__________________________________________________
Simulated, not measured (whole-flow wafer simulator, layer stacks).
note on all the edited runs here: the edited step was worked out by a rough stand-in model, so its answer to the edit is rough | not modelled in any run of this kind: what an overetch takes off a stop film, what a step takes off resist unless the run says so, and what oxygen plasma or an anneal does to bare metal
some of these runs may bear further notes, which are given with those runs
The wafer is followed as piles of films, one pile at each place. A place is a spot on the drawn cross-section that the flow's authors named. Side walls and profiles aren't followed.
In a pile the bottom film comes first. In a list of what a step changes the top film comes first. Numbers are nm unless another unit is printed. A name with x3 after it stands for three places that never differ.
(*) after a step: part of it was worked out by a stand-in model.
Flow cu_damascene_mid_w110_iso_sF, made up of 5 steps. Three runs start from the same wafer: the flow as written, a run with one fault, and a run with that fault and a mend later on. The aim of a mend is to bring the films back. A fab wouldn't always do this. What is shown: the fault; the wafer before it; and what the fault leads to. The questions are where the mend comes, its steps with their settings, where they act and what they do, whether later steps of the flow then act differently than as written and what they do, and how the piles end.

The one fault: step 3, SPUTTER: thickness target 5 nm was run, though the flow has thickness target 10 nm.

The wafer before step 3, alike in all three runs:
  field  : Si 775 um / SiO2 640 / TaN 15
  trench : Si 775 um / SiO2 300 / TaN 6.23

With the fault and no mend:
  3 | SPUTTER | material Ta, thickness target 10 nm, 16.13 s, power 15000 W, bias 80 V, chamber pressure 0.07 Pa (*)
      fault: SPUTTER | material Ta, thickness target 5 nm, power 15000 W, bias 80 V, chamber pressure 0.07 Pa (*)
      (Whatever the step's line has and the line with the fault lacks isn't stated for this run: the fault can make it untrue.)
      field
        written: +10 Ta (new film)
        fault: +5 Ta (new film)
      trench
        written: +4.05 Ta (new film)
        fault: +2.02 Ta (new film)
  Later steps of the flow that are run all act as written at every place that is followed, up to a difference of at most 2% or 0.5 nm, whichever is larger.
__________________________________________________

▶ Work instruction: Give an exact copy of the lines above from the line with "(*) after a" up to and including the line with "fault: +2.02 Ta (new film)", and leave everything else out.

▶ Result:
(*) after a step: part of it was worked out by a stand-in model.
Flow cu_damascene_mid_w110_iso_sF, made up of 5 steps. Three runs start from the same wafer: the flow as written, a run with one fault, and a run with that fault and a mend later on. The aim of a mend is to bring the films back. A fab wouldn't always do this. What is shown: the fault; the wafer before it; and what the fault leads to. The questions are where the mend comes, its steps with their settings, where they act and what they do, whether later steps of the flow then act differently than as written and what they do, and how the piles end.

The one fault: step 3, SPUTTER: thickness target 5 nm was run, though the flow has thickness target 10 nm.

The wafer before step 3, alike in all three runs:
  field  : Si 775 um / SiO2 640 / TaN 15
  trench : Si 775 um / SiO2 300 / TaN 6.23

With the fault and no mend:
  3 | SPUTTER | material Ta, thickness target 10 nm, 16.13 s, power 15000 W, bias 80 V, chamber pressure 0.07 Pa (*)
      fault: SPUTTER | material Ta, thickness target 5 nm, power 15000 W, bias 80 V, chamber pressure 0.07 Pa (*)
      (Whatever the step's line has and the line with the fault lacks isn't stated for this run: the fault can make it untrue.)
      field
        written: +10 Ta (new film)
        fault: +5 Ta (new film)
      trench
        written: +4.05 Ta (new film)
        fault: +2.02 Ta (new film)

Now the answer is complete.